*Dataset extract*
++++++++++

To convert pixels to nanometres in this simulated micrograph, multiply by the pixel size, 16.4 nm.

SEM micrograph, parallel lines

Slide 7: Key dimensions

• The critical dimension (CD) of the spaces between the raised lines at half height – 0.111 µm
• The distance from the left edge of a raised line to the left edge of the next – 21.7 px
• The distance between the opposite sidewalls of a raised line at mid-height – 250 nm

++++++++++

*Task item*
Extract the complete data, matching each line exactly.

*Task response*
To convert pixels to nanometres in this simulated micrograph, multiply by the pixel size, 16.4 nm.

SEM micrograph, parallel lines

Slide 7: Key dimensions

• The critical dimension (CD) of the spaces between the raised lines at half height – 0.111 µm
• The distance from the left edge of a raised line to the left edge of the next – 21.7 px
• The distance between the opposite sidewalls of a raised line at mid-height – 250 nm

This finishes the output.